* _Work request_
Your output must match the records exactly, line for line.

********

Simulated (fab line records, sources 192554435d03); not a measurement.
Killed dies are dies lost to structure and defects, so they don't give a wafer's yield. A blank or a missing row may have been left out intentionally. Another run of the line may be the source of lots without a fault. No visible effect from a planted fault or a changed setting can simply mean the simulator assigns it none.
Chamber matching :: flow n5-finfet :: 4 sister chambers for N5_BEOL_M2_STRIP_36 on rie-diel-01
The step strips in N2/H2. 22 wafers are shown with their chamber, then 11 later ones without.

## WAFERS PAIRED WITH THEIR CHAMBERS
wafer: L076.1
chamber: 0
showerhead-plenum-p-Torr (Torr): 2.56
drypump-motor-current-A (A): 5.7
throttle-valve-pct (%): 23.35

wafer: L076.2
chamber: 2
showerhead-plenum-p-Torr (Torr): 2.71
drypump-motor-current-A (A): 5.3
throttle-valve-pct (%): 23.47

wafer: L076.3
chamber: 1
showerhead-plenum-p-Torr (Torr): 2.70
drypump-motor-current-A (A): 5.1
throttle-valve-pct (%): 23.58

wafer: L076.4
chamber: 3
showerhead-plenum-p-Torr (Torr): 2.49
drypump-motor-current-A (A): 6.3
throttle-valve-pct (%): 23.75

********

* _Answer box_
Simulated (fab line records, sources 192554435d03); not a measurement.
Killed dies are dies lost to structure and defects, so they don't give a wafer's yield. A blank or a missing row may have been left out intentionally. Another run of the line may be the source of lots without a fault. No visible effect from a planted fault or a changed setting can simply mean the simulator assigns it none.
Chamber matching :: flow n5-finfet :: 4 sister chambers for N5_BEOL_M2_STRIP_36 on rie-diel-01
The step strips in N2/H2. 22 wafers are shown with their chamber, then 11 later ones without.

## WAFERS PAIRED WITH THEIR CHAMBERS
wafer: L076.1
chamber: 0
showerhead-plenum-p-Torr (Torr): 2.56
drypump-motor-current-A (A): 5.7
throttle-valve-pct (%): 23.35

wafer: L076.2
chamber: 2
showerhead-plenum-p-Torr (Torr): 2.71
drypump-motor-current-A (A): 5.3
throttle-valve-pct (%): 23.47

wafer: L076.3
chamber: 1
showerhead-plenum-p-Torr (Torr): 2.70
drypump-motor-current-A (A): 5.1
throttle-valve-pct (%): 23.58

wafer: L076.4
chamber: 3
showerhead-plenum-p-Torr (Torr): 2.49
drypump-motor-current-A (A): 6.3
throttle-valve-pct (%): 23.75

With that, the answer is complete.